--------------------------------

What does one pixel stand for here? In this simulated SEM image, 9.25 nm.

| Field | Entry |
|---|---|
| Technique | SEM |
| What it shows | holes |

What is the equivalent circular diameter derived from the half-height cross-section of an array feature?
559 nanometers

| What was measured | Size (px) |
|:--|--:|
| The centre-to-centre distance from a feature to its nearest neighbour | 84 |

--------------------------------

• EXERCISE:
All lines from the top of the data through the line containing "559 nanometers" need to be retyped exactly, and nothing more.

• EXERCISE RESULT:
What does one pixel stand for here? In this simulated SEM image, 9.25 nm.

| Field | Entry |
|---|---|
| Technique | SEM |
| What it shows | holes |

What is the equivalent circular diameter derived from the half-height cross-section of an array feature?
559 nanometers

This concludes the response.